Data supplied:
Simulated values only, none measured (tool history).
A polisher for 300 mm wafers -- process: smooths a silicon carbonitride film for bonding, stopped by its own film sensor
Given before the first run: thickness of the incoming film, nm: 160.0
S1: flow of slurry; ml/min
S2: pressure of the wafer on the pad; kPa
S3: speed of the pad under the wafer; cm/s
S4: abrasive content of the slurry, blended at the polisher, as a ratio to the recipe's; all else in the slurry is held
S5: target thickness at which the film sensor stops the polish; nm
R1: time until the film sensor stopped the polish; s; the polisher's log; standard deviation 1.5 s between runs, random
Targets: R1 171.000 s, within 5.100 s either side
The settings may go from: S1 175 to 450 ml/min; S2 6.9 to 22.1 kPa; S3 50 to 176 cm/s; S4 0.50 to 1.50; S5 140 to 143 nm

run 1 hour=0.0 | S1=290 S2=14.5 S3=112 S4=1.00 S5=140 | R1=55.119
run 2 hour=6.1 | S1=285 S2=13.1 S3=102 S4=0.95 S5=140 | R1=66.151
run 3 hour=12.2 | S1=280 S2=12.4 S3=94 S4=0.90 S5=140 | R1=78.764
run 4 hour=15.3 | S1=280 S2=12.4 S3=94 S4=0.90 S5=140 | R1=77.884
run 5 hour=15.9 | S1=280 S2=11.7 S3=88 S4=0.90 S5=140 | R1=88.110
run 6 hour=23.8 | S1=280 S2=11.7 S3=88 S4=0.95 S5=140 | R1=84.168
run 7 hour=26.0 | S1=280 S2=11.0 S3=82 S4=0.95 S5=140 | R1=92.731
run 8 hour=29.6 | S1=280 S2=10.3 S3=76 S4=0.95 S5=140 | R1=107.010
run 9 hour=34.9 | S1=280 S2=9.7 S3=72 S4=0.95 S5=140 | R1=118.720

Activity: Output the lines of the records above exactly as they appear, from the line containing "S5: target thickness" through the line containing "run 2 hour=6.1".

Response box:
S5: target thickness at which the film sensor stops the polish; nm
R1: time until the film sensor stopped the polish; s; the polisher's log; standard deviation 1.5 s between runs, random
Targets: R1 171.000 s, within 5.100 s either side
The settings may go from: S1 175 to 450 ml/min; S2 6.9 to 22.1 kPa; S3 50 to 176 cm/s; S4 0.50 to 1.50; S5 140 to 143 nm

run 1 hour=0.0 | S1=290 S2=14.5 S3=112 S4=1.00 S5=140 | R1=55.119
run 2 hour=6.1 | S1=285 S2=13.1 S3=102 S4=0.95 S5=140 | R1=66.151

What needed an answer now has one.